● **EXERCISE**
The material below holds a span beginning at the line with "The plan is" and ending at the line with "THE FAULTS, as the simulator had put them in". Quote that span exactly, both ends included, and only that span.

= Beginning of Section =

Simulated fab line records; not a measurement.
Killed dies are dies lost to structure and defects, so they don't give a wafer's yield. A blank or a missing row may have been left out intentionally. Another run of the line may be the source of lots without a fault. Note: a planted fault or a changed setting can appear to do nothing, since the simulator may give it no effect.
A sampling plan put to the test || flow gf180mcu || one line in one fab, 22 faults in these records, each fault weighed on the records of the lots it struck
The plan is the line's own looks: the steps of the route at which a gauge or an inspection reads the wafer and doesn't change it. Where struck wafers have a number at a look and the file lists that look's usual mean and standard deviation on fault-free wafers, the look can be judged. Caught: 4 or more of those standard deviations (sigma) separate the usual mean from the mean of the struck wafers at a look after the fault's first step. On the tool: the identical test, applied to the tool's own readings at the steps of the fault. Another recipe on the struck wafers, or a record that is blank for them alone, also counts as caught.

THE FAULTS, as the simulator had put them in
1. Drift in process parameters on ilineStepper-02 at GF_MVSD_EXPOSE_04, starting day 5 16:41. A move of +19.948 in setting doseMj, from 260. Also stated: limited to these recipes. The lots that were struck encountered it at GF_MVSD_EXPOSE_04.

= End of Section =

● **TASK ANSWER**
The plan is the line's own looks: the steps of the route at which a gauge or an inspection reads the wafer and doesn't change it. Where struck wafers have a number at a look and the file lists that look's usual mean and standard deviation on fault-free wafers, the look can be judged. Caught: 4 or more of those standard deviations (sigma) separate the usual mean from the mean of the struck wafers at a look after the fault's first step. On the tool: the identical test, applied to the tool's own readings at the steps of the fault. Another recipe on the struck wafers, or a record that is blank for them alone, also counts as caught.

THE FAULTS, as the simulator had put them in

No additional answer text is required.